> [Extracted entries]
---------------

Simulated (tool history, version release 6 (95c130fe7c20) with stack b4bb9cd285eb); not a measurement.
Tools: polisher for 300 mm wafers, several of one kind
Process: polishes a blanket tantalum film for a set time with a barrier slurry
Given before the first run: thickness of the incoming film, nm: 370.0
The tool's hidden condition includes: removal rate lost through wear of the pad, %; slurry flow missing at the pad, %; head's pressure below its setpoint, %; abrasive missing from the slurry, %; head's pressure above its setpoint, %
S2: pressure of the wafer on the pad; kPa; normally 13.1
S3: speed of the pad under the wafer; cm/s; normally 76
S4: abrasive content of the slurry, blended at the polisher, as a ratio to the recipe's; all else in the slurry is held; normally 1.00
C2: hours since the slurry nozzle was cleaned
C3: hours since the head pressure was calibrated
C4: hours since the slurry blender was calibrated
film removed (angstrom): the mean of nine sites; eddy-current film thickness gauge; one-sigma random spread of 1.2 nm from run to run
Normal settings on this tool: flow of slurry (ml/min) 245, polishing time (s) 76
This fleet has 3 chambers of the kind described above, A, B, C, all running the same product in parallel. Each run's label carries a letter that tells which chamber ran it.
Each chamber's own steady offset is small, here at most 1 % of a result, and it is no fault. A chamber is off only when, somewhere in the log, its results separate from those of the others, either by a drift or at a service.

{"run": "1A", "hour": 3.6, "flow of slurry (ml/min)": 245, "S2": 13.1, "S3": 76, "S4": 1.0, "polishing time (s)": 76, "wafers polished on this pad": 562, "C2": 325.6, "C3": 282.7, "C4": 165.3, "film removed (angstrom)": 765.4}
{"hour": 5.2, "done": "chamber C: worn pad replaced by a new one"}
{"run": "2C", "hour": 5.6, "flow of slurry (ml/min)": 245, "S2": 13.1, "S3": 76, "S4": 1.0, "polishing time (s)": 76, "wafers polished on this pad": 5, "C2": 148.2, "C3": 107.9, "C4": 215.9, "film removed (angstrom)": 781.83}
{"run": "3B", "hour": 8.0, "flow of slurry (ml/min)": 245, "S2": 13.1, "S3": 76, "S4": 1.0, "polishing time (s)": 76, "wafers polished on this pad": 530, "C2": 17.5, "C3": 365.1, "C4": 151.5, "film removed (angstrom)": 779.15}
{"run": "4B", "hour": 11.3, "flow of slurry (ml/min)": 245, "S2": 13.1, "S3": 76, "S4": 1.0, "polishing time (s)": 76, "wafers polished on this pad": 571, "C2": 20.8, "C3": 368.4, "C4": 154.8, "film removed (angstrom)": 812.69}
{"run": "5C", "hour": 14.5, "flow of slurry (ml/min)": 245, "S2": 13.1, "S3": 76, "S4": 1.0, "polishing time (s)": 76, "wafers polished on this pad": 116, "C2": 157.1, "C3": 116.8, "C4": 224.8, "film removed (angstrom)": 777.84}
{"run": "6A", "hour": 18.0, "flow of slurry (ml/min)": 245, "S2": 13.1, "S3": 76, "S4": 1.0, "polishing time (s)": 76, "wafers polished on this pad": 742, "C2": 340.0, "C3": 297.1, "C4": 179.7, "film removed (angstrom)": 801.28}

---------------

> [Assigned task] Reproduce the listing word for word from its first line up to and including the line with "This fleet has". Give no other lines.

> [Expected answer]
Simulated (tool history, version release 6 (95c130fe7c20) with stack b4bb9cd285eb); not a measurement.
Tools: polisher for 300 mm wafers, several of one kind
Process: polishes a blanket tantalum film for a set time with a barrier slurry
Given before the first run: thickness of the incoming film, nm: 370.0
The tool's hidden condition includes: removal rate lost through wear of the pad, %; slurry flow missing at the pad, %; head's pressure below its setpoint, %; abrasive missing from the slurry, %; head's pressure above its setpoint, %
S2: pressure of the wafer on the pad; kPa; normally 13.1
S3: speed of the pad under the wafer; cm/s; normally 76
S4: abrasive content of the slurry, blended at the polisher, as a ratio to the recipe's; all else in the slurry is held; normally 1.00
C2: hours since the slurry nozzle was cleaned
C3: hours since the head pressure was calibrated
C4: hours since the slurry blender was calibrated
film removed (angstrom): the mean of nine sites; eddy-current film thickness gauge; one-sigma random spread of 1.2 nm from run to run
Normal settings on this tool: flow of slurry (ml/min) 245, polishing time (s) 76
This fleet has 3 chambers of the kind described above, A, B, C, all running the same product in parallel. Each run's label carries a letter that tells which chamber ran it.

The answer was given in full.